Exercise — Begin at the line containing "- source: simulation (simulated SEM image)" in the entries below and end at the line containing "PRACTICAL EXAM, SECTION B"; transcribe that range exactly and nothing outside it.

*** Block opens ***

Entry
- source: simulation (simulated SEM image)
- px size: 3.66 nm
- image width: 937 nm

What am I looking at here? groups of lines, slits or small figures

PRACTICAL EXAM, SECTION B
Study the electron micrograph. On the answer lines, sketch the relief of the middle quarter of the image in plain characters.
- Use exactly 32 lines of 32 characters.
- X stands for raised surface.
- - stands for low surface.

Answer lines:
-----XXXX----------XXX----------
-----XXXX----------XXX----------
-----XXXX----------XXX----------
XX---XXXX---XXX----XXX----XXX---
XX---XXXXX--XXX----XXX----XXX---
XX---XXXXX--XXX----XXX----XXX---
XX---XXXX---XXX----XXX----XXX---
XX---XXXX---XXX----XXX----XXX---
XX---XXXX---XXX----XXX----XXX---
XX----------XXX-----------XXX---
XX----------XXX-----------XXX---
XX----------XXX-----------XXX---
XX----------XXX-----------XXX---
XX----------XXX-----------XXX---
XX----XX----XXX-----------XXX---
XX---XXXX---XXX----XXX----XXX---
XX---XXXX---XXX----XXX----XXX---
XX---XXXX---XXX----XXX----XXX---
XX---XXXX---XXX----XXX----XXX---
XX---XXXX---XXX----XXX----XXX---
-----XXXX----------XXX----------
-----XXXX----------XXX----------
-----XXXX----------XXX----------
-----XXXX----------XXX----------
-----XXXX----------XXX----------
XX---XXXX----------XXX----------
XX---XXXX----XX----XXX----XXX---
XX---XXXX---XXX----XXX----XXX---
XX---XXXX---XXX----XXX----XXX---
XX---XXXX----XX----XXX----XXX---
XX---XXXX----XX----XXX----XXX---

*** Block closes ***

Result —
- source: simulation (simulated SEM image)
- px size: 3.66 nm
- image width: 937 nm

What am I looking at here? groups of lines, slits or small figures

PRACTICAL EXAM, SECTION B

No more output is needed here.